→ **DATA EXCERPTS**:
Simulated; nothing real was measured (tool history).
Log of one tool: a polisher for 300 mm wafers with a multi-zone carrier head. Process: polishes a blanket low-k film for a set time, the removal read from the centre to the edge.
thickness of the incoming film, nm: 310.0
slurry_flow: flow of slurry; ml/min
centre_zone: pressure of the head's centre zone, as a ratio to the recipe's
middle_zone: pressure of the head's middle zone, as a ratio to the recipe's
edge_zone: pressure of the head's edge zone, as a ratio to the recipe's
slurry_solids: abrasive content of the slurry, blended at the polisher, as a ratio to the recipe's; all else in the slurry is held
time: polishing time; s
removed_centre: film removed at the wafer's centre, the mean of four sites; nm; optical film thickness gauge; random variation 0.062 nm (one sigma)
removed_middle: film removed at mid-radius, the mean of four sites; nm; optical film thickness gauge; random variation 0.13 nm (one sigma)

→ **ASSIGNMENT**:
From the first line to the last, return the records unchanged.

→ **WRITTEN RESPONSE**:
Simulated; nothing real was measured (tool history).
Log of one tool: a polisher for 300 mm wafers with a multi-zone carrier head. Process: polishes a blanket low-k film for a set time, the removal read from the centre to the edge.
thickness of the incoming film, nm: 310.0
slurry_flow: flow of slurry; ml/min
centre_zone: pressure of the head's centre zone, as a ratio to the recipe's
middle_zone: pressure of the head's middle zone, as a ratio to the recipe's
edge_zone: pressure of the head's edge zone, as a ratio to the recipe's
slurry_solids: abrasive content of the slurry, blended at the polisher, as a ratio to the recipe's; all else in the slurry is held
time: polishing time; s
removed_centre: film removed at the wafer's centre, the mean of four sites; nm; optical film thickness gauge; random variation 0.062 nm (one sigma)
removed_middle: film removed at mid-radius, the mean of four sites; nm; optical film thickness gauge; random variation 0.13 nm (one sigma)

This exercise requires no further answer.